Requirement | Please give back word for word the lines below, from the first one through the one with "What the gauges".

=== Data excerpts ===
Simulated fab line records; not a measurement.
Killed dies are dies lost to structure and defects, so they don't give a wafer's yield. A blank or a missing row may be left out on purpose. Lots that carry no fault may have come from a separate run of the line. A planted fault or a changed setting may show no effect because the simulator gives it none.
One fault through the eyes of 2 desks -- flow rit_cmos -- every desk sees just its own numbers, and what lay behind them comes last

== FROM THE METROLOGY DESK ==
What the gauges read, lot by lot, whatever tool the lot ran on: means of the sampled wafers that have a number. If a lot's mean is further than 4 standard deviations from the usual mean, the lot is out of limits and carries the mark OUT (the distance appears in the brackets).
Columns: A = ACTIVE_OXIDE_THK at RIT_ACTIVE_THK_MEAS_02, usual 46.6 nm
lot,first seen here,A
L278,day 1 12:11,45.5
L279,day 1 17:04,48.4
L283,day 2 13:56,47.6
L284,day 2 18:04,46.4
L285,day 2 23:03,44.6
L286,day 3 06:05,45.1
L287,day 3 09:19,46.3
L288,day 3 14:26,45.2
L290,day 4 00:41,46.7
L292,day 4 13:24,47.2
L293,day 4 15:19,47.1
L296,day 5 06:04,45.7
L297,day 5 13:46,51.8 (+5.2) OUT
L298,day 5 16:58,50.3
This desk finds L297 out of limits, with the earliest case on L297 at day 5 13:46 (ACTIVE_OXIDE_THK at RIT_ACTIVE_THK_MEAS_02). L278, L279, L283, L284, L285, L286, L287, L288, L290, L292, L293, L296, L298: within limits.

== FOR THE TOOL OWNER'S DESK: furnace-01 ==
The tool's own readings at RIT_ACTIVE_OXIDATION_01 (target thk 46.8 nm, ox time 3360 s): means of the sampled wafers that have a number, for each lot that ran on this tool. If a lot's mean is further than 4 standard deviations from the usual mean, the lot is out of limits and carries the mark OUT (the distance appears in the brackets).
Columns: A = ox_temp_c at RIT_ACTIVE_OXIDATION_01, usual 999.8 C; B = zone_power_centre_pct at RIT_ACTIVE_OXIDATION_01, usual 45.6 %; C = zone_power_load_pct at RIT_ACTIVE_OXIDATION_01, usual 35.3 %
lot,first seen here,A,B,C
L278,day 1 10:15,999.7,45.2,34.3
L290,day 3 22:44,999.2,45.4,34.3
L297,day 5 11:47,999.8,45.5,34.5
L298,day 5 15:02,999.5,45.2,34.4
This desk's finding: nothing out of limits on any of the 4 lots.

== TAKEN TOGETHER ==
===

Answer area |
Simulated fab line records; not a measurement.
Killed dies are dies lost to structure and defects, so they don't give a wafer's yield. A blank or a missing row may be left out on purpose. Lots that carry no fault may have come from a separate run of the line. A planted fault or a changed setting may show no effect because the simulator gives it none.
One fault through the eyes of 2 desks -- flow rit_cmos -- every desk sees just its own numbers, and what lay behind them comes last

== FROM THE METROLOGY DESK ==
What the gauges read, lot by lot, whatever tool the lot ran on: means of the sampled wafers that have a number. If a lot's mean is further than 4 standard deviations from the usual mean, the lot is out of limits and carries the mark OUT (the distance appears in the brackets).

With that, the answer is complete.